▶ **Recorded information**
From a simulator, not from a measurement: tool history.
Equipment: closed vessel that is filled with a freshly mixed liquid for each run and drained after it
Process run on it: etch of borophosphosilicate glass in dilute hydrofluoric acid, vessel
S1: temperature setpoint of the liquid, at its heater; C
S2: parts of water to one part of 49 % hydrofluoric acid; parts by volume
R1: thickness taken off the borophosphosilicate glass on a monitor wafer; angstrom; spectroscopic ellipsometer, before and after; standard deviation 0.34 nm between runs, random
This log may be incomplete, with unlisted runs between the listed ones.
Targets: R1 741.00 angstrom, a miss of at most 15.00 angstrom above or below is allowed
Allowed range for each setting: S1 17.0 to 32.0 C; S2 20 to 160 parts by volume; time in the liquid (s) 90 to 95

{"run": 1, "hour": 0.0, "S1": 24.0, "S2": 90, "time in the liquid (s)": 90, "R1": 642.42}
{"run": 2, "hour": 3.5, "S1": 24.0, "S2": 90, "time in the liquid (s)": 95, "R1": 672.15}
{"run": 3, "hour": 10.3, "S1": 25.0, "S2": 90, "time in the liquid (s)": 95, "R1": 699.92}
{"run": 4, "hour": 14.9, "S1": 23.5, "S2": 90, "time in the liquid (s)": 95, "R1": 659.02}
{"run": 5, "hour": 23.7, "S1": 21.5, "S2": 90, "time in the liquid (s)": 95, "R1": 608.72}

▶ **Activity**
Each record must be printed again, word for word, with nothing dropped.

▶ **Written response**
From a simulator, not from a measurement: tool history.
Equipment: closed vessel that is filled with a freshly mixed liquid for each run and drained after it
Process run on it: etch of borophosphosilicate glass in dilute hydrofluoric acid, vessel
S1: temperature setpoint of the liquid, at its heater; C
S2: parts of water to one part of 49 % hydrofluoric acid; parts by volume
R1: thickness taken off the borophosphosilicate glass on a monitor wafer; angstrom; spectroscopic ellipsometer, before and after; standard deviation 0.34 nm between runs, random
This log may be incomplete, with unlisted runs between the listed ones.
Targets: R1 741.00 angstrom, a miss of at most 15.00 angstrom above or below is allowed
Allowed range for each setting: S1 17.0 to 32.0 C; S2 20 to 160 parts by volume; time in the liquid (s) 90 to 95

{"run": 1, "hour": 0.0, "S1": 24.0, "S2": 90, "time in the liquid (s)": 90, "R1": 642.42}
{"run": 2, "hour": 3.5, "S1": 24.0, "S2": 90, "time in the liquid (s)": 95, "R1": 672.15}
{"run": 3, "hour": 10.3, "S1": 25.0, "S2": 90, "time in the liquid (s)": 95, "R1": 699.92}
{"run": 4, "hour": 14.9, "S1": 23.5, "S2": 90, "time in the liquid (s)": 95, "R1": 659.02}
{"run": 5, "hour": 23.7, "S1": 21.5, "S2": 90, "time in the liquid (s)": 95, "R1": 608.72}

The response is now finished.